Recorded data section start

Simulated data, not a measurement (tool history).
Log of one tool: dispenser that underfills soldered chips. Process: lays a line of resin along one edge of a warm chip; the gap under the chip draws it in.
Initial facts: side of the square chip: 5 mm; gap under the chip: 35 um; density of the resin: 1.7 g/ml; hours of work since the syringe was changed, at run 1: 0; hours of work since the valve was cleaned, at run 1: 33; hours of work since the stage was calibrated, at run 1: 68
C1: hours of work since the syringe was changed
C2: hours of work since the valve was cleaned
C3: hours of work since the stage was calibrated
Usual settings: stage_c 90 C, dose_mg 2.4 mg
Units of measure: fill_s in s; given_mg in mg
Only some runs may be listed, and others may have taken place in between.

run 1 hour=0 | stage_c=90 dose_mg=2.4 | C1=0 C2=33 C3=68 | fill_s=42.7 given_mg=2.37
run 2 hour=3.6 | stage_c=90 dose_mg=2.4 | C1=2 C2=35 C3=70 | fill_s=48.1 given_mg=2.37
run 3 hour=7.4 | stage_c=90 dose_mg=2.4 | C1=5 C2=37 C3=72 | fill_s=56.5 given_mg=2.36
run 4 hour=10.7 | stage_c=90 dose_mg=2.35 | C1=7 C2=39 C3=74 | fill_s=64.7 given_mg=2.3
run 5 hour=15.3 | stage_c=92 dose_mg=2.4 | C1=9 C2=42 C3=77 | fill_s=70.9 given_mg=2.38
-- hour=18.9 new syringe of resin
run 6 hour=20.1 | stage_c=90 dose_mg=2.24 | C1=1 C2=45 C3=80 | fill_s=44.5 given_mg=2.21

Recorded data section end

Set down all of the records shown above once more, exactly.

> **Written reply**:
Simulated data, not a measurement (tool history).
Log of one tool: dispenser that underfills soldered chips. Process: lays a line of resin along one edge of a warm chip; the gap under the chip draws it in.
Initial facts: side of the square chip: 5 mm; gap under the chip: 35 um; density of the resin: 1.7 g/ml; hours of work since the syringe was changed, at run 1: 0; hours of work since the valve was cleaned, at run 1: 33; hours of work since the stage was calibrated, at run 1: 68
C1: hours of work since the syringe was changed
C2: hours of work since the valve was cleaned
C3: hours of work since the stage was calibrated
Usual settings: stage_c 90 C, dose_mg 2.4 mg
Units of measure: fill_s in s; given_mg in mg
Only some runs may be listed, and others may have taken place in between.

run 1 hour=0 | stage_c=90 dose_mg=2.4 | C1=0 C2=33 C3=68 | fill_s=42.7 given_mg=2.37
run 2 hour=3.6 | stage_c=90 dose_mg=2.4 | C1=2 C2=35 C3=70 | fill_s=48.1 given_mg=2.37
run 3 hour=7.4 | stage_c=90 dose_mg=2.4 | C1=5 C2=37 C3=72 | fill_s=56.5 given_mg=2.36
run 4 hour=10.7 | stage_c=90 dose_mg=2.35 | C1=7 C2=39 C3=74 | fill_s=64.7 given_mg=2.3
run 5 hour=15.3 | stage_c=92 dose_mg=2.4 | C1=9 C2=42 C3=77 | fill_s=70.9 given_mg=2.38
-- hour=18.9 new syringe of resin
run 6 hour=20.1 | stage_c=90 dose_mg=2.24 | C1=1 C2=45 C3=80 | fill_s=44.5 given_mg=2.21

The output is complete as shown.